-----
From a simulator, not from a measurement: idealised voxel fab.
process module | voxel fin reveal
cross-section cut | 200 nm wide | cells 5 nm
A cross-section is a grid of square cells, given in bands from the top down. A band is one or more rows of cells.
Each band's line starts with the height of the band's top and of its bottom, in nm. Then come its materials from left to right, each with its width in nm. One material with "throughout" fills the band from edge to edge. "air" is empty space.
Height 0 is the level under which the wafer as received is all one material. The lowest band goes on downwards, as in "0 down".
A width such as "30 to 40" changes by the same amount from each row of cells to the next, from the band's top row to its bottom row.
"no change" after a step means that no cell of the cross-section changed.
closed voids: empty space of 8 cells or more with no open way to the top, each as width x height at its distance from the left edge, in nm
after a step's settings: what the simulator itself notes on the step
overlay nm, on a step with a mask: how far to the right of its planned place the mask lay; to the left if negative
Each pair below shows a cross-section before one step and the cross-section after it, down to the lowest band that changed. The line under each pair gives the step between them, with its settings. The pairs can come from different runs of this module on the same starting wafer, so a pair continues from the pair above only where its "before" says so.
-----

ACTION ITEM |
Restate verbatim all lines from the start of the data through the line containing "the cross-section changed.", with both ends kept.

WRITTEN SOLUTION |
From a simulator, not from a measurement: idealised voxel fab.
process module | voxel fin reveal
cross-section cut | 200 nm wide | cells 5 nm
A cross-section is a grid of square cells, given in bands from the top down. A band is one or more rows of cells.
Each band's line starts with the height of the band's top and of its bottom, in nm. Then come its materials from left to right, each with its width in nm. One material with "throughout" fills the band from edge to edge. "air" is empty space.
Height 0 is the level under which the wafer as received is all one material. The lowest band goes on downwards, as in "0 down".
A width such as "30 to 40" changes by the same amount from each row of cells to the next, from the band's top row to its bottom row.
"no change" after a step means that no cell of the cross-section changed.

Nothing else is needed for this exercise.